**Data**
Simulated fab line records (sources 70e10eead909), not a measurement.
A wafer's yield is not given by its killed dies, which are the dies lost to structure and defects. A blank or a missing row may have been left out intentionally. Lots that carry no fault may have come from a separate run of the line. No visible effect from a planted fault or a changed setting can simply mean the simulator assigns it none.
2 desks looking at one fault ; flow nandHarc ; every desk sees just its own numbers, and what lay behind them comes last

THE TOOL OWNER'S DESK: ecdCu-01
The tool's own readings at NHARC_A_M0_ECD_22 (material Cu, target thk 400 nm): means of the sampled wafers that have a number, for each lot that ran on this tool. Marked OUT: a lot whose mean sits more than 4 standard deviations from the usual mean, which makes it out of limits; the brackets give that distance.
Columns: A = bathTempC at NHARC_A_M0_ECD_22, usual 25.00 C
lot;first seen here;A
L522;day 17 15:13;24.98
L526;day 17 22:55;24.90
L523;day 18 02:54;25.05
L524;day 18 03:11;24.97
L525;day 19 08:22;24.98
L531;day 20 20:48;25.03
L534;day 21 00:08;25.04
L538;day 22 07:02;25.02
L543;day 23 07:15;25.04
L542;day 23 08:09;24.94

**Exercise**
All of the material must be written out again without any change.

**Written reply**
Simulated fab line records (sources 70e10eead909), not a measurement.
A wafer's yield is not given by its killed dies, which are the dies lost to structure and defects. A blank or a missing row may have been left out intentionally. Lots that carry no fault may have come from a separate run of the line. No visible effect from a planted fault or a changed setting can simply mean the simulator assigns it none.
2 desks looking at one fault ; flow nandHarc ; every desk sees just its own numbers, and what lay behind them comes last

THE TOOL OWNER'S DESK: ecdCu-01
The tool's own readings at NHARC_A_M0_ECD_22 (material Cu, target thk 400 nm): means of the sampled wafers that have a number, for each lot that ran on this tool. Marked OUT: a lot whose mean sits more than 4 standard deviations from the usual mean, which makes it out of limits; the brackets give that distance.
Columns: A = bathTempC at NHARC_A_M0_ECD_22, usual 25.00 C
lot;first seen here;A
L522;day 17 15:13;24.98
L526;day 17 22:55;24.90
L523;day 18 02:54;25.05
L524;day 18 03:11;24.97
L525;day 19 08:22;24.98
L531;day 20 20:48;25.03
L534;day 21 00:08;25.04
L538;day 22 07:02;25.02
L543;day 23 07:15;25.04
L542;day 23 08:09;24.94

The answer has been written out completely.